++++ Available data ++++

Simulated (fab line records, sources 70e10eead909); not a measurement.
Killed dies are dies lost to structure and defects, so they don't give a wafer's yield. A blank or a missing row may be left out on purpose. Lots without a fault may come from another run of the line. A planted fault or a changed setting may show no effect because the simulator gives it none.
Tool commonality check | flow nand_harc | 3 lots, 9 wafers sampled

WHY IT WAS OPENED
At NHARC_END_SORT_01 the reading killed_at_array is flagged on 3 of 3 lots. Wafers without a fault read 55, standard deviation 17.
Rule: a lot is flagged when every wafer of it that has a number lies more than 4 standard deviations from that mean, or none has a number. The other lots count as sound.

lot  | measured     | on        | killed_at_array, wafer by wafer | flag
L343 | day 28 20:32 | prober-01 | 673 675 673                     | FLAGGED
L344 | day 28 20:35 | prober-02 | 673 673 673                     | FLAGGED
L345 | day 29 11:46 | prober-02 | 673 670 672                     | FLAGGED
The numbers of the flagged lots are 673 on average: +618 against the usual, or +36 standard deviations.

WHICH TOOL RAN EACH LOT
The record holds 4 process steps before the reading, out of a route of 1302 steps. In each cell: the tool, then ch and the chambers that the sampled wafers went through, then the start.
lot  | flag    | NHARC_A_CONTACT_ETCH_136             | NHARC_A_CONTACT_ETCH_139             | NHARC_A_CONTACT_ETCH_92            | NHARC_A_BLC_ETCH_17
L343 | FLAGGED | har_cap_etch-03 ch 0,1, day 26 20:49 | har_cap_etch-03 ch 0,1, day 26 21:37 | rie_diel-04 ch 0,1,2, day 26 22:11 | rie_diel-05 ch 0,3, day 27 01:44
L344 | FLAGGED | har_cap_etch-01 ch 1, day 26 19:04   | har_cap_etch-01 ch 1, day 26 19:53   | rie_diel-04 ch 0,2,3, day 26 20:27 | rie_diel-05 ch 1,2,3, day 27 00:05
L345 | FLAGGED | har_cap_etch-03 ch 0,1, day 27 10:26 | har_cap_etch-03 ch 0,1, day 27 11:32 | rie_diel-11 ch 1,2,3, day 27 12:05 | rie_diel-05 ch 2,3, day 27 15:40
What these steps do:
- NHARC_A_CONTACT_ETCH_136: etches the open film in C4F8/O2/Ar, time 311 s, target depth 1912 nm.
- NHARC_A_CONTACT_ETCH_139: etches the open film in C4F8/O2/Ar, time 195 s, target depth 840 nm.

++++

* [Work instruction]: From the first line of the listing above to the line with "Killed dies are", please transcribe each line exactly, both ends included, and nothing beyond that.

* [Exercise answer]:
Simulated (fab line records, sources 70e10eead909); not a measurement.
Killed dies are dies lost to structure and defects, so they don't give a wafer's yield. A blank or a missing row may be left out on purpose. Lots without a fault may come from another run of the line. A planted fault or a changed setting may show no effect because the simulator gives it none.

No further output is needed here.